### Dataset excerpts

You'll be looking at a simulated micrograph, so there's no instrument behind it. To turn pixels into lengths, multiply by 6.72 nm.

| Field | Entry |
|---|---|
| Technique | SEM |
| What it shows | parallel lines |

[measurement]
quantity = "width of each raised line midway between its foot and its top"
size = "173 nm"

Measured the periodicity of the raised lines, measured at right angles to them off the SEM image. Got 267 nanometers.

######

## Activity
Line by line, repeat the material precisely.

## Solution
You'll be looking at a simulated micrograph, so there's no instrument behind it. To turn pixels into lengths, multiply by 6.72 nm.

| Field | Entry |
|---|---|
| Technique | SEM |
| What it shows | parallel lines |

[measurement]
quantity = "width of each raised line midway between its foot and its top"
size = "173 nm"

Measured the periodicity of the raised lines, measured at right angles to them off the SEM image. Got 267 nanometers.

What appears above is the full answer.